Activity:
Restate all of the entries exactly, each line as it stands.

::: Source data :::

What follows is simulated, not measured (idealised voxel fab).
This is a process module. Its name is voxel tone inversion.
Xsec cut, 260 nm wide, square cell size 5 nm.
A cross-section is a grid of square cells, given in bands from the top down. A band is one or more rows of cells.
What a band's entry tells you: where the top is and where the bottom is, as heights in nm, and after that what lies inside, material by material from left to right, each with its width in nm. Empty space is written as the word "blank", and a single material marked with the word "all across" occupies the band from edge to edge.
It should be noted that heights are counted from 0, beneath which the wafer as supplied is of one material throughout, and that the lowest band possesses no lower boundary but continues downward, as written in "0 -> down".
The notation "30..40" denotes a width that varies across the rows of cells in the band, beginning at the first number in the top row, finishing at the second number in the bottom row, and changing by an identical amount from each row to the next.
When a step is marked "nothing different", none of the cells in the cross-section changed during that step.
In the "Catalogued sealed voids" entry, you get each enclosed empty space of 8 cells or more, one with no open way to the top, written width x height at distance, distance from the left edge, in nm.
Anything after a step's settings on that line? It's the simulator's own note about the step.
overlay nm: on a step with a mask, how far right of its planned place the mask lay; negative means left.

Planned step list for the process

:::

Your solution:
What follows is simulated, not measured (idealised voxel fab).
This is a process module. Its name is voxel tone inversion.
Xsec cut, 260 nm wide, square cell size 5 nm.
A cross-section is a grid of square cells, given in bands from the top down. A band is one or more rows of cells.
What a band's entry tells you: where the top is and where the bottom is, as heights in nm, and after that what lies inside, material by material from left to right, each with its width in nm. Empty space is written as the word "blank", and a single material marked with the word "all across" occupies the band from edge to edge.
It should be noted that heights are counted from 0, beneath which the wafer as supplied is of one material throughout, and that the lowest band possesses no lower boundary but continues downward, as written in "0 -> down".
The notation "30..40" denotes a width that varies across the rows of cells in the band, beginning at the first number in the top row, finishing at the second number in the bottom row, and changing by an identical amount from each row to the next.
When a step is marked "nothing different", none of the cells in the cross-section changed during that step.
In the "Catalogued sealed voids" entry, you get each enclosed empty space of 8 cells or more, one with no open way to the top, written width x height at distance, distance from the left edge, in nm.
Anything after a step's settings on that line? It's the simulator's own note about the step.
overlay nm: on a step with a mask, how far right of its planned place the mask lay; negative means left.

Planned step list for the process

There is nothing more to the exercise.